_Assigned task_: Return exactly the lines below, starting with the one that has "step 11: MASKED_ETCH,tone" and going on through the one that has "top 75, bottom".

_Records shown_:
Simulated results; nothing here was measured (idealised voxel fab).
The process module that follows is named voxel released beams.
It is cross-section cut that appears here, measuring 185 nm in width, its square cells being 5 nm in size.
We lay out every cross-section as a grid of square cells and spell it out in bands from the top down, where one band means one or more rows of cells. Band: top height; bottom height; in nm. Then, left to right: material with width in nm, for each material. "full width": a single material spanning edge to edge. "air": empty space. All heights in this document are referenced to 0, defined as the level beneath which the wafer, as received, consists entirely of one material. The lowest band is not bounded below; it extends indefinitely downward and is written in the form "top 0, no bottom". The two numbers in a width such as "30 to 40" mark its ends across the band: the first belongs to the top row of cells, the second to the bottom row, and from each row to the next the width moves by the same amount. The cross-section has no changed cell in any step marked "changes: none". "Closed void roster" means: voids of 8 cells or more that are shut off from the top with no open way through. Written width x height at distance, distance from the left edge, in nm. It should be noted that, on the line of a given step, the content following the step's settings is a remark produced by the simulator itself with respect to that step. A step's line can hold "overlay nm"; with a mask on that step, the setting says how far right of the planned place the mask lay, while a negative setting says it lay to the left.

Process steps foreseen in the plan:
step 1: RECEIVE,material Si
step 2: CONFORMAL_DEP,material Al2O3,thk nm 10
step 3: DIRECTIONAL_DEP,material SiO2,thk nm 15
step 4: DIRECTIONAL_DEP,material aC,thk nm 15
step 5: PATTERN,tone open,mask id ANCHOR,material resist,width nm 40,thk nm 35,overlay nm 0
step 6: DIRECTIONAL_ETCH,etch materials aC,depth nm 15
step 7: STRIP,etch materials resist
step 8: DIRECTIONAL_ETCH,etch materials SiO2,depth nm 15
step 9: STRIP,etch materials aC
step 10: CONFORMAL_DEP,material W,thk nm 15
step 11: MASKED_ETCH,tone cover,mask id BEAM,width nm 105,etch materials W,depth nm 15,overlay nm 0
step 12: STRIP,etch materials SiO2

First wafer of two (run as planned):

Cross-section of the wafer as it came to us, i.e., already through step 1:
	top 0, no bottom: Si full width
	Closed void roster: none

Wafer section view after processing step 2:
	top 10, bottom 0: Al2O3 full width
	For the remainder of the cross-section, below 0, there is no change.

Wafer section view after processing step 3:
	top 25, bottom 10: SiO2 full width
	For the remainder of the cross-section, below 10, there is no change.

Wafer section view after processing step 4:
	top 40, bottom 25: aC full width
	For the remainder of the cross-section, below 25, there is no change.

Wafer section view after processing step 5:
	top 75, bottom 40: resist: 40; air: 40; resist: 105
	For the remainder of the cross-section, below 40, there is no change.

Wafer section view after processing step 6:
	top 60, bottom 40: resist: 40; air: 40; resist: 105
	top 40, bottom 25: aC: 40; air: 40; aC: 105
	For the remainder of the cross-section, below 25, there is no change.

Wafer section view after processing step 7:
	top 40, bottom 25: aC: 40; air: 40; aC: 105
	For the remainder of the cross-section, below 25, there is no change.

_Written answer_:
step 11: MASKED_ETCH,tone cover,mask id BEAM,width nm 105,etch materials W,depth nm 15,overlay nm 0
step 12: STRIP,etch materials SiO2

First wafer of two (run as planned):

Cross-section of the wafer as it came to us, i.e., already through step 1:
	top 0, no bottom: Si full width
	Closed void roster: none

Wafer section view after processing step 2:
	top 10, bottom 0: Al2O3 full width
	For the remainder of the cross-section, below 0, there is no change.

Wafer section view after processing step 3:
	top 25, bottom 10: SiO2 full width
	For the remainder of the cross-section, below 10, there is no change.

Wafer section view after processing step 4:
	top 40, bottom 25: aC full width
	For the remainder of the cross-section, below 25, there is no change.

Wafer section view after processing step 5:
	top 75, bottom 40: resist: 40; air: 40; resist: 105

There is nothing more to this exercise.